(ASSIGNMENT)
Write back every record verbatim.

(RECORDS SHOWN)
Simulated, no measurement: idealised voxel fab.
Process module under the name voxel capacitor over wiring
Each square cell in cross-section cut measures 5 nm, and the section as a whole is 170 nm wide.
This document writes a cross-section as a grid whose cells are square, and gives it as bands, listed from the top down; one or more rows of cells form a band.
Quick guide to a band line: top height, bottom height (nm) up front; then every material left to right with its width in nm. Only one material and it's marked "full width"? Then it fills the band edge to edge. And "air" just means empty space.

(EXERCISE ANSWER)
Simulated, no measurement: idealised voxel fab.
Process module under the name voxel capacitor over wiring
Each square cell in cross-section cut measures 5 nm, and the section as a whole is 170 nm wide.
This document writes a cross-section as a grid whose cells are square, and gives it as bands, listed from the top down; one or more rows of cells form a band.
Quick guide to a band line: top height, bottom height (nm) up front; then every material left to right with its width in nm. Only one material and it's marked "full width"? Then it fills the band edge to edge. And "air" just means empty space.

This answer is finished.